## ENTRIES SHOWN
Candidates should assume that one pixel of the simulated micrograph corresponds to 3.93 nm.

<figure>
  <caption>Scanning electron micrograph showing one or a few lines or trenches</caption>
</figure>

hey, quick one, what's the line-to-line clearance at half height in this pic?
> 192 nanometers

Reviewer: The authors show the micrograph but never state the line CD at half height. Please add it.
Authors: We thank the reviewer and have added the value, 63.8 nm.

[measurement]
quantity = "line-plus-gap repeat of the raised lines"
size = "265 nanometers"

## TASK ITEM
Extract from the records above the lines from the one containing "<caption>Scanning electron micrograph" to the one containing "Reviewer: The authors", both lines included, exactly as they appear and with nothing else.

## TASK ANSWER
  <caption>Scanning electron micrograph showing one or a few lines or trenches</caption>
</figure>

hey, quick one, what's the line-to-line clearance at half height in this pic?
> 192 nanometers

Reviewer: The authors show the micrograph but never state the line CD at half height. Please add it.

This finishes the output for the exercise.